Work instruction:
Down to the final line, print each entry exactly.

Data excerpts:
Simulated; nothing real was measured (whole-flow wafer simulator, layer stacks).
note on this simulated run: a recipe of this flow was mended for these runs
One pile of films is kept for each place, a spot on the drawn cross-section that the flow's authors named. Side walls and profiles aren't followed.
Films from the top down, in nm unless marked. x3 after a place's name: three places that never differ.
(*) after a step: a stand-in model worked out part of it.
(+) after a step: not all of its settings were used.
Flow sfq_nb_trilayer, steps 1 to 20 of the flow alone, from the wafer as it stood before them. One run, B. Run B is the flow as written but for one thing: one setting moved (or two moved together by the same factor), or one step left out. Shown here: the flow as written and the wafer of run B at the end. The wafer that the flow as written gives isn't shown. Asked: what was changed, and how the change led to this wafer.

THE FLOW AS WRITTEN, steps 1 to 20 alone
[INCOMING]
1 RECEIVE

Exercise solution:
Simulated; nothing real was measured (whole-flow wafer simulator, layer stacks).
note on this simulated run: a recipe of this flow was mended for these runs
One pile of films is kept for each place, a spot on the drawn cross-section that the flow's authors named. Side walls and profiles aren't followed.
Films from the top down, in nm unless marked. x3 after a place's name: three places that never differ.
(*) after a step: a stand-in model worked out part of it.
(+) after a step: not all of its settings were used.
Flow sfq_nb_trilayer, steps 1 to 20 of the flow alone, from the wafer as it stood before them. One run, B. Run B is the flow as written but for one thing: one setting moved (or two moved together by the same factor), or one step left out. Shown here: the flow as written and the wafer of run B at the end. The wafer that the flow as written gives isn't shown. Asked: what was changed, and how the change led to this wafer.

THE FLOW AS WRITTEN, steps 1 to 20 alone
[INCOMING]
1 RECEIVE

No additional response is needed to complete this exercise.